Transcribe the data exactly, stopping after the "P2: etch of" line.

===============

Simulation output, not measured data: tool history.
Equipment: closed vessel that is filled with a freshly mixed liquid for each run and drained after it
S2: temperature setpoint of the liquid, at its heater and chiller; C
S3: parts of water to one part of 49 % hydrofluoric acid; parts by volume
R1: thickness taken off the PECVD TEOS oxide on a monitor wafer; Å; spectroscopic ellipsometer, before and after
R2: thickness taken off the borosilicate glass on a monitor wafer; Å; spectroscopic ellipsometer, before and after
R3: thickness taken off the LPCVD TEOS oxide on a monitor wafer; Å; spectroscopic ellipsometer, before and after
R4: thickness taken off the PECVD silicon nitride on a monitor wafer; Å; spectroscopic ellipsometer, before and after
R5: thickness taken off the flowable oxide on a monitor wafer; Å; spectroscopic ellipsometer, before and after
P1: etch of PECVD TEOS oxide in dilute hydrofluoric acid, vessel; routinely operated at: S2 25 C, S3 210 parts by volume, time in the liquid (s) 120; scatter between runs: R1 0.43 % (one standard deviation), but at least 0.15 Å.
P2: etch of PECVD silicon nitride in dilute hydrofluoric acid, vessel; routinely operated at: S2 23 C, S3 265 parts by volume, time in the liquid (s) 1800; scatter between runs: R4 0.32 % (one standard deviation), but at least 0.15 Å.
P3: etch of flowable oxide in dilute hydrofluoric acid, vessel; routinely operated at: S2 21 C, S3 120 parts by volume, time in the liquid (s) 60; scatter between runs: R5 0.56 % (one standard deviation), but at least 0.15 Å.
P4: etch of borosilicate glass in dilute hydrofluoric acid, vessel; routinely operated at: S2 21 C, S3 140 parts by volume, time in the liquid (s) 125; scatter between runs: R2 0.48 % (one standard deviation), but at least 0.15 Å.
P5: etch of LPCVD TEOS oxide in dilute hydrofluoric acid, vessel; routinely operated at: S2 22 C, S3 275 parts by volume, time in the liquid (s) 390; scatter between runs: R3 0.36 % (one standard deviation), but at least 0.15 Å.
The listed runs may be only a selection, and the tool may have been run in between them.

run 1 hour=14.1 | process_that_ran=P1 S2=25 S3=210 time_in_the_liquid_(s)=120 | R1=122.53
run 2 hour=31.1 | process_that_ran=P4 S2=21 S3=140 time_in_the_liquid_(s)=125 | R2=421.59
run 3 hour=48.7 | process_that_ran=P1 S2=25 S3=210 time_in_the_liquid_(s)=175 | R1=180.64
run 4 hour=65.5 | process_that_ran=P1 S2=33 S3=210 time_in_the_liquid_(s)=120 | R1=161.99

===============

- _Response area_
Simulation output, not measured data: tool history.
Equipment: closed vessel that is filled with a freshly mixed liquid for each run and drained after it
S2: temperature setpoint of the liquid, at its heater and chiller; C
S3: parts of water to one part of 49 % hydrofluoric acid; parts by volume
R1: thickness taken off the PECVD TEOS oxide on a monitor wafer; Å; spectroscopic ellipsometer, before and after
R2: thickness taken off the borosilicate glass on a monitor wafer; Å; spectroscopic ellipsometer, before and after
R3: thickness taken off the LPCVD TEOS oxide on a monitor wafer; Å; spectroscopic ellipsometer, before and after
R4: thickness taken off the PECVD silicon nitride on a monitor wafer; Å; spectroscopic ellipsometer, before and after
R5: thickness taken off the flowable oxide on a monitor wafer; Å; spectroscopic ellipsometer, before and after
P1: etch of PECVD TEOS oxide in dilute hydrofluoric acid, vessel; routinely operated at: S2 25 C, S3 210 parts by volume, time in the liquid (s) 120; scatter between runs: R1 0.43 % (one standard deviation), but at least 0.15 Å.
P2: etch of PECVD silicon nitride in dilute hydrofluoric acid, vessel; routinely operated at: S2 23 C, S3 265 parts by volume, time in the liquid (s) 1800; scatter between runs: R4 0.32 % (one standard deviation), but at least 0.15 Å.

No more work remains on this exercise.